§ **WORK REQUEST**
Copy exactly, please, the lines of the data from its start through the line containing "after a step's".

STUDY MATERIAL START

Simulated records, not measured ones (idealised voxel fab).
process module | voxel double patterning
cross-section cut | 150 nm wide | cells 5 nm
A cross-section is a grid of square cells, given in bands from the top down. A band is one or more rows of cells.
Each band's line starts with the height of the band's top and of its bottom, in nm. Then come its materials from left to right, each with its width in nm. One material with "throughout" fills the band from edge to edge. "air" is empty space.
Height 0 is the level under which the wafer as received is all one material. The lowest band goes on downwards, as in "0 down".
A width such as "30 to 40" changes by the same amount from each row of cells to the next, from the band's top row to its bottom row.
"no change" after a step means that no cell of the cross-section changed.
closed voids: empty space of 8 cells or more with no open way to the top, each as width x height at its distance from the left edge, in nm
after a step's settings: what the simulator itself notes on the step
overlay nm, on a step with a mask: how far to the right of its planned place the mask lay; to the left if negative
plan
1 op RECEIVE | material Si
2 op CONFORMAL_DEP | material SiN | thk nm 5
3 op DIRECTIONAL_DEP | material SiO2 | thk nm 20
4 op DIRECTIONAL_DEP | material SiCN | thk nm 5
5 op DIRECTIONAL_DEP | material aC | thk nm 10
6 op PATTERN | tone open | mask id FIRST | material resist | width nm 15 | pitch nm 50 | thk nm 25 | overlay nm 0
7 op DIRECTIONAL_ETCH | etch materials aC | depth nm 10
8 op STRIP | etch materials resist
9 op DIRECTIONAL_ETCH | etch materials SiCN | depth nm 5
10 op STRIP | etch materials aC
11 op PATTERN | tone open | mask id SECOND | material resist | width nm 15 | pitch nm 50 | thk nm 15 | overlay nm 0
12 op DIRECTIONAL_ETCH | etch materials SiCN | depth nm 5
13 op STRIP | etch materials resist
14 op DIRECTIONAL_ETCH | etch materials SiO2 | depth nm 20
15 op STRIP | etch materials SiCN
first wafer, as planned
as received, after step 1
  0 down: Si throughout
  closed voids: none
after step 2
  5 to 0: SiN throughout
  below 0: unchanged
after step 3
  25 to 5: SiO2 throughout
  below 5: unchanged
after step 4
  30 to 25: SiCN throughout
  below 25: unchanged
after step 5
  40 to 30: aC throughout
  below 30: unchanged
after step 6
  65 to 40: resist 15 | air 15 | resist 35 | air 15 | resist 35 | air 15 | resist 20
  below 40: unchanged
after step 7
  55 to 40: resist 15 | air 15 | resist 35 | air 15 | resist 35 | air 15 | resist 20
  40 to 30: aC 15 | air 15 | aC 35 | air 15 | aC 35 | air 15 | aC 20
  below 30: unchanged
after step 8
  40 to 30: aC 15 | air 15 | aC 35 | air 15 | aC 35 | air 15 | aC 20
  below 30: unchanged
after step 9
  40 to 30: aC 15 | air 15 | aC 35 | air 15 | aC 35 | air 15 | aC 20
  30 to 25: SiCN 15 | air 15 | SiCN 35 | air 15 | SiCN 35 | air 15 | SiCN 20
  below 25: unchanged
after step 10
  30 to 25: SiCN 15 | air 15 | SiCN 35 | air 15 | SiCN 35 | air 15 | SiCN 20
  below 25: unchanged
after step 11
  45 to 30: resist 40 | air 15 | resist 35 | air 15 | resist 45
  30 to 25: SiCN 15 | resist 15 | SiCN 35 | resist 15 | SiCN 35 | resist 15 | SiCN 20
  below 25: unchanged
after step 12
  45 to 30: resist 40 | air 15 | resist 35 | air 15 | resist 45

STUDY MATERIAL END

§ **SOLUTION**
Simulated records, not measured ones (idealised voxel fab).
process module | voxel double patterning
cross-section cut | 150 nm wide | cells 5 nm
A cross-section is a grid of square cells, given in bands from the top down. A band is one or more rows of cells.
Each band's line starts with the height of the band's top and of its bottom, in nm. Then come its materials from left to right, each with its width in nm. One material with "throughout" fills the band from edge to edge. "air" is empty space.
Height 0 is the level under which the wafer as received is all one material. The lowest band goes on downwards, as in "0 down".
A width such as "30 to 40" changes by the same amount from each row of cells to the next, from the band's top row to its bottom row.
"no change" after a step means that no cell of the cross-section changed.
closed voids: empty space of 8 cells or more with no open way to the top, each as width x height at its distance from the left edge, in nm
after a step's settings: what the simulator itself notes on the step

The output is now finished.